[Action item]: Would you restate word for word the lines of the listing, beginning at the first and ending with the line that holds "day 3 20:47"?

[Data provided]:
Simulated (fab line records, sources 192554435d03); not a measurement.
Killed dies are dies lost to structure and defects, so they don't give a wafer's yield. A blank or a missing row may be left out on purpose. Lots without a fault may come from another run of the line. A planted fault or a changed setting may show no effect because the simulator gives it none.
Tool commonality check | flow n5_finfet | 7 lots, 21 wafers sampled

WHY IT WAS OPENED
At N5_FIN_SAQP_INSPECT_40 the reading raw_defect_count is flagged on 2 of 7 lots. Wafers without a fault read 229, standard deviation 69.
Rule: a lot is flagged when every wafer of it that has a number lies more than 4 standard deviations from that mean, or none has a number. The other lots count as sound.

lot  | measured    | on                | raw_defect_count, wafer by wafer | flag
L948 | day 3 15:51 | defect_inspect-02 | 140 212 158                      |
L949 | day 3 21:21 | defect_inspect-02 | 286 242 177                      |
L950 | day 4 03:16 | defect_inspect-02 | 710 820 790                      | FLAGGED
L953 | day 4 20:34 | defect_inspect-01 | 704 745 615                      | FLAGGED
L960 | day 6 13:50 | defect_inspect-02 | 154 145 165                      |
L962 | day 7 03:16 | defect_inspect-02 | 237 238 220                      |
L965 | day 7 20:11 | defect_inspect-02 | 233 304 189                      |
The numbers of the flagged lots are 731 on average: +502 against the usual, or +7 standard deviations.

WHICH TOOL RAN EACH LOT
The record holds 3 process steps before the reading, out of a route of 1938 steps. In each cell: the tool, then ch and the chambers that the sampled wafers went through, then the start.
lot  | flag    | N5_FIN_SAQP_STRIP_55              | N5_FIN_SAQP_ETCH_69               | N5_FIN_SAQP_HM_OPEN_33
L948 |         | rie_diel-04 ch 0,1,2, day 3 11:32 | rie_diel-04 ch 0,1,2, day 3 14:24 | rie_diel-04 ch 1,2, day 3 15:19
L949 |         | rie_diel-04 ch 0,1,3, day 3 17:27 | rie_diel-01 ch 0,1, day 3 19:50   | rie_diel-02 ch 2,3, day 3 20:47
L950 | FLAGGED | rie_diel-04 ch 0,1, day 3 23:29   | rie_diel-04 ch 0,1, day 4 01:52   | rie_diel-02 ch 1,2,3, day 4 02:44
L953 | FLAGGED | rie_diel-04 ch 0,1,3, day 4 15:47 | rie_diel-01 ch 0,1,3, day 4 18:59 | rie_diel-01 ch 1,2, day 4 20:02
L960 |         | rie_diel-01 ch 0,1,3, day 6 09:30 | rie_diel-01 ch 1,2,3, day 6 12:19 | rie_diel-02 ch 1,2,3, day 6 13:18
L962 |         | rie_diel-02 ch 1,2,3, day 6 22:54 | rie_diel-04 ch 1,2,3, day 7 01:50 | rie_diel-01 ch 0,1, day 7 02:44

[Your solution]:
Simulated (fab line records, sources 192554435d03); not a measurement.
Killed dies are dies lost to structure and defects, so they don't give a wafer's yield. A blank or a missing row may be left out on purpose. Lots without a fault may come from another run of the line. A planted fault or a changed setting may show no effect because the simulator gives it none.
Tool commonality check | flow n5_finfet | 7 lots, 21 wafers sampled

WHY IT WAS OPENED
At N5_FIN_SAQP_INSPECT_40 the reading raw_defect_count is flagged on 2 of 7 lots. Wafers without a fault read 229, standard deviation 69.
Rule: a lot is flagged when every wafer of it that has a number lies more than 4 standard deviations from that mean, or none has a number. The other lots count as sound.

lot  | measured    | on                | raw_defect_count, wafer by wafer | flag
L948 | day 3 15:51 | defect_inspect-02 | 140 212 158                      |
L949 | day 3 21:21 | defect_inspect-02 | 286 242 177                      |
L950 | day 4 03:16 | defect_inspect-02 | 710 820 790                      | FLAGGED
L953 | day 4 20:34 | defect_inspect-01 | 704 745 615                      | FLAGGED
L960 | day 6 13:50 | defect_inspect-02 | 154 145 165                      |
L962 | day 7 03:16 | defect_inspect-02 | 237 238 220                      |
L965 | day 7 20:11 | defect_inspect-02 | 233 304 189                      |
The numbers of the flagged lots are 731 on average: +502 against the usual, or +7 standard deviations.

WHICH TOOL RAN EACH LOT
The record holds 3 process steps before the reading, out of a route of 1938 steps. In each cell: the tool, then ch and the chambers that the sampled wafers went through, then the start.
lot  | flag    | N5_FIN_SAQP_STRIP_55              | N5_FIN_SAQP_ETCH_69               | N5_FIN_SAQP_HM_OPEN_33
L948 |         | rie_diel-04 ch 0,1,2, day 3 11:32 | rie_diel-04 ch 0,1,2, day 3 14:24 | rie_diel-04 ch 1,2, day 3 15:19
L949 |         | rie_diel-04 ch 0,1,3, day 3 17:27 | rie_diel-01 ch 0,1, day 3 19:50   | rie_diel-02 ch 2,3, day 3 20:47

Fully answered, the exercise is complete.